· · · · · · ·

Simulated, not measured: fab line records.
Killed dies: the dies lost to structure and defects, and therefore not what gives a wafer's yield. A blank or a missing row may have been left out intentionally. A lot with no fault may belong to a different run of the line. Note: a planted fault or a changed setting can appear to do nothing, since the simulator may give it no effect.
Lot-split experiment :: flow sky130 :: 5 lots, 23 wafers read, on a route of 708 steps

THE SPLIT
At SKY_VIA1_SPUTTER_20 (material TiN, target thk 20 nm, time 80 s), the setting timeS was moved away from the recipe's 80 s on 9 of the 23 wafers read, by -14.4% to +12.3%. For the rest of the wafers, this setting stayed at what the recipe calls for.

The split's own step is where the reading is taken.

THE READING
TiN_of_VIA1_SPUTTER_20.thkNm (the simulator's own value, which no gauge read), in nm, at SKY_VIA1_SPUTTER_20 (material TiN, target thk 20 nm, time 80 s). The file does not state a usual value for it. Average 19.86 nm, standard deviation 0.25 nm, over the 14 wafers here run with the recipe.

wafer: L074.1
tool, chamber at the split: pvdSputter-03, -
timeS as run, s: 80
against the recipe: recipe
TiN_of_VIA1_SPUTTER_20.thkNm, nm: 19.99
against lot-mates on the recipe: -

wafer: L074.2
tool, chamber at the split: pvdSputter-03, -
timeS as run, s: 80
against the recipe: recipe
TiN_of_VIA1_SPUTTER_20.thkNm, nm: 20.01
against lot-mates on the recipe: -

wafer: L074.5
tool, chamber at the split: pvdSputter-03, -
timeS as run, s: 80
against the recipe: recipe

· · · · · · ·

ACTION ITEM
Retype every line of the listing, word for word, from its opening line to the line that holds "wafer: L074.1", and include that last line too.

TASK SOLUTION
Simulated, not measured: fab line records.
Killed dies: the dies lost to structure and defects, and therefore not what gives a wafer's yield. A blank or a missing row may have been left out intentionally. A lot with no fault may belong to a different run of the line. Note: a planted fault or a changed setting can appear to do nothing, since the simulator may give it no effect.
Lot-split experiment :: flow sky130 :: 5 lots, 23 wafers read, on a route of 708 steps

THE SPLIT
At SKY_VIA1_SPUTTER_20 (material TiN, target thk 20 nm, time 80 s), the setting timeS was moved away from the recipe's 80 s on 9 of the 23 wafers read, by -14.4% to +12.3%. For the rest of the wafers, this setting stayed at what the recipe calls for.

The split's own step is where the reading is taken.

THE READING
TiN_of_VIA1_SPUTTER_20.thkNm (the simulator's own value, which no gauge read), in nm, at SKY_VIA1_SPUTTER_20 (material TiN, target thk 20 nm, time 80 s). The file does not state a usual value for it. Average 19.86 nm, standard deviation 0.25 nm, over the 14 wafers here run with the recipe.

wafer: L074.1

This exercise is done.